▶ _ASSIGNMENT_: As the lines appear below, please set them down exactly, starting at the first and finishing with the one containing "(*) after a".

----- RECORDS SHOWN -----

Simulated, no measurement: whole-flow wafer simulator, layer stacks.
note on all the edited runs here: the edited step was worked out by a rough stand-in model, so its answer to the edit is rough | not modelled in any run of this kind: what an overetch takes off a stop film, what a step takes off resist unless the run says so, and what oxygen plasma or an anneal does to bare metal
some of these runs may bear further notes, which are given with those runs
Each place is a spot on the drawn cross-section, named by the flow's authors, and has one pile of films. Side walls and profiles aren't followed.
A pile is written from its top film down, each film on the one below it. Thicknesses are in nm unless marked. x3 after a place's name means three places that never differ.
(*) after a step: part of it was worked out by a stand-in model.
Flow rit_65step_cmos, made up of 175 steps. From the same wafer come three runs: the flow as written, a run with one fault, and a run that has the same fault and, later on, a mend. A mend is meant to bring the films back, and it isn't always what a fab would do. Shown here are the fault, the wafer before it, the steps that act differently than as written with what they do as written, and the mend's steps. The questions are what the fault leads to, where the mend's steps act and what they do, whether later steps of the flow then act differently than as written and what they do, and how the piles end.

-----

▶ _ANSWER SECTION_:
Simulated, no measurement: whole-flow wafer simulator, layer stacks.
note on all the edited runs here: the edited step was worked out by a rough stand-in model, so its answer to the edit is rough | not modelled in any run of this kind: what an overetch takes off a stop film, what a step takes off resist unless the run says so, and what oxygen plasma or an anneal does to bare metal
some of these runs may bear further notes, which are given with those runs
Each place is a spot on the drawn cross-section, named by the flow's authors, and has one pile of films. Side walls and profiles aren't followed.
A pile is written from its top film down, each film on the one below it. Thicknesses are in nm unless marked. x3 after a place's name means three places that never differ.
(*) after a step: part of it was worked out by a stand-in model.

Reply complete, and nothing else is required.